Recorded information:
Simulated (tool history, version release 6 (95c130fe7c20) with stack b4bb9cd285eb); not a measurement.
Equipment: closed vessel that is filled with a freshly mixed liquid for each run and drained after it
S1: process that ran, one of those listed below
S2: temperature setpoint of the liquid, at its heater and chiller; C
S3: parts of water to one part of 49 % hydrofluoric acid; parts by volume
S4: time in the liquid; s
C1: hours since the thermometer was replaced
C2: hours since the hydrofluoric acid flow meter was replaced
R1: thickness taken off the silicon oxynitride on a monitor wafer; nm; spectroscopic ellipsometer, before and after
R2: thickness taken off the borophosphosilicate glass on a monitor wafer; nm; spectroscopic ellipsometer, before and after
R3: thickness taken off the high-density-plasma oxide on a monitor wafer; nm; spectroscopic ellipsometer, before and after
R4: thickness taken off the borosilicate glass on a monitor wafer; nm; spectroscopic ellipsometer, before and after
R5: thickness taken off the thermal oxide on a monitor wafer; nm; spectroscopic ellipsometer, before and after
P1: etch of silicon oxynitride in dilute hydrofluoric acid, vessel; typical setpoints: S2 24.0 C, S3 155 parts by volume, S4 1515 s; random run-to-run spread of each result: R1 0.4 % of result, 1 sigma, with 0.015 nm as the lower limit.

Assignment: Create a word-for-word copy of the whole listing.

Exercise answer:
Simulated (tool history, version release 6 (95c130fe7c20) with stack b4bb9cd285eb); not a measurement.
Equipment: closed vessel that is filled with a freshly mixed liquid for each run and drained after it
S1: process that ran, one of those listed below
S2: temperature setpoint of the liquid, at its heater and chiller; C
S3: parts of water to one part of 49 % hydrofluoric acid; parts by volume
S4: time in the liquid; s
C1: hours since the thermometer was replaced
C2: hours since the hydrofluoric acid flow meter was replaced
R1: thickness taken off the silicon oxynitride on a monitor wafer; nm; spectroscopic ellipsometer, before and after
R2: thickness taken off the borophosphosilicate glass on a monitor wafer; nm; spectroscopic ellipsometer, before and after
R3: thickness taken off the high-density-plasma oxide on a monitor wafer; nm; spectroscopic ellipsometer, before and after
R4: thickness taken off the borosilicate glass on a monitor wafer; nm; spectroscopic ellipsometer, before and after
R5: thickness taken off the thermal oxide on a monitor wafer; nm; spectroscopic ellipsometer, before and after
P1: etch of silicon oxynitride in dilute hydrofluoric acid, vessel; typical setpoints: S2 24.0 C, S3 155 parts by volume, S4 1515 s; random run-to-run spread of each result: R1 0.4 % of result, 1 sigma, with 0.015 nm as the lower limit.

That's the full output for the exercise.